-- Dataset follows --

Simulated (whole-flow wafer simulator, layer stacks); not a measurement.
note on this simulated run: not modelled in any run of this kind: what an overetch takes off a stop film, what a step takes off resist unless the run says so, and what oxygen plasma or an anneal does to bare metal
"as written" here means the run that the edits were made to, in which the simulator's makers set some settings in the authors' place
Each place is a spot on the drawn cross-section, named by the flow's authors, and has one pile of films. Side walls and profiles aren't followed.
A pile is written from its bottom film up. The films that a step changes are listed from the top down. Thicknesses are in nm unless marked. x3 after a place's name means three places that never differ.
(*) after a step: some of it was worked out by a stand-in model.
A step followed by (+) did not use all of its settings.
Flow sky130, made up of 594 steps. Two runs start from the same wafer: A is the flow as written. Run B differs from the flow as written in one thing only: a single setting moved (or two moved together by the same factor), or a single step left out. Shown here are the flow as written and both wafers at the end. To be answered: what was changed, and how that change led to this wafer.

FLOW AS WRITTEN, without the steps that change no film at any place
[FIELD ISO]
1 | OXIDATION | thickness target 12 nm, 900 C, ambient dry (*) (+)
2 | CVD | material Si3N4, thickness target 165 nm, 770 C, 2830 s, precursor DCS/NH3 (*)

-- Dataset concluded --

* [Assignment]
Exactly as shown, output all of the material above.

* [Task result]
Simulated (whole-flow wafer simulator, layer stacks); not a measurement.
note on this simulated run: not modelled in any run of this kind: what an overetch takes off a stop film, what a step takes off resist unless the run says so, and what oxygen plasma or an anneal does to bare metal
"as written" here means the run that the edits were made to, in which the simulator's makers set some settings in the authors' place
Each place is a spot on the drawn cross-section, named by the flow's authors, and has one pile of films. Side walls and profiles aren't followed.
A pile is written from its bottom film up. The films that a step changes are listed from the top down. Thicknesses are in nm unless marked. x3 after a place's name means three places that never differ.
(*) after a step: some of it was worked out by a stand-in model.
A step followed by (+) did not use all of its settings.
Flow sky130, made up of 594 steps. Two runs start from the same wafer: A is the flow as written. Run B differs from the flow as written in one thing only: a single setting moved (or two moved together by the same factor), or a single step left out. Shown here are the flow as written and both wafers at the end. To be answered: what was changed, and how that change led to this wafer.

FLOW AS WRITTEN, without the steps that change no film at any place
[FIELD ISO]
1 | OXIDATION | thickness target 12 nm, 900 C, ambient dry (*) (+)
2 | CVD | material Si3N4, thickness target 165 nm, 770 C, 2830 s, precursor DCS/NH3 (*)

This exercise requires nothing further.